* **Required action**: When you reach the line containing "Flow sfq_nb_trilayer, 275" in the records below, start copying exactly, and stop once you have copied the line containing "5 COAT: KrF resist, thickness 600 nm".

★ ★ ★ ★ ★
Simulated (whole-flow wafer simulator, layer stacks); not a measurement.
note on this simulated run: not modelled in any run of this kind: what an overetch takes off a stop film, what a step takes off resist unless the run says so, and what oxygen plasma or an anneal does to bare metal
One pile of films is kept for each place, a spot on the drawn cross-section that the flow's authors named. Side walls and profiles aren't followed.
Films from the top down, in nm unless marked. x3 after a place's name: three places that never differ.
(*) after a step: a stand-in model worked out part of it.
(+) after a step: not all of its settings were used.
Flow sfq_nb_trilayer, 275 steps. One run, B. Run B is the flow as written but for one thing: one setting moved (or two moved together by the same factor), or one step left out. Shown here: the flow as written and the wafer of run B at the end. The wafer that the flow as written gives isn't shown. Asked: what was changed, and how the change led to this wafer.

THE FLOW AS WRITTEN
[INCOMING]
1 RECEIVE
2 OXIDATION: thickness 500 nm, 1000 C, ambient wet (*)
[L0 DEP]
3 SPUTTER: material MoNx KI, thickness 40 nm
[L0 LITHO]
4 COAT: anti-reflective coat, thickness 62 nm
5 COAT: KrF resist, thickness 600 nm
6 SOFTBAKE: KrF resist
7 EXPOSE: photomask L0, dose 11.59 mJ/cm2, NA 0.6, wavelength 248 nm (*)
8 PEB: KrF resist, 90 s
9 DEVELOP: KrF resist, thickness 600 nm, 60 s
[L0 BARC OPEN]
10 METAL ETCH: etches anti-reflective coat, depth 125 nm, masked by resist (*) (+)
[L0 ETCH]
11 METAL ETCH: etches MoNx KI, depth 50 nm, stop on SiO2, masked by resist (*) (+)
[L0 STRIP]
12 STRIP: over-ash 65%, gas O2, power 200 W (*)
★ ★ ★ ★ ★

* **Reply**:
Flow sfq_nb_trilayer, 275 steps. One run, B. Run B is the flow as written but for one thing: one setting moved (or two moved together by the same factor), or one step left out. Shown here: the flow as written and the wafer of run B at the end. The wafer that the flow as written gives isn't shown. Asked: what was changed, and how the change led to this wafer.

THE FLOW AS WRITTEN
[INCOMING]
1 RECEIVE
2 OXIDATION: thickness 500 nm, 1000 C, ambient wet (*)
[L0 DEP]
3 SPUTTER: material MoNx KI, thickness 40 nm
[L0 LITHO]
4 COAT: anti-reflective coat, thickness 62 nm
5 COAT: KrF resist, thickness 600 nm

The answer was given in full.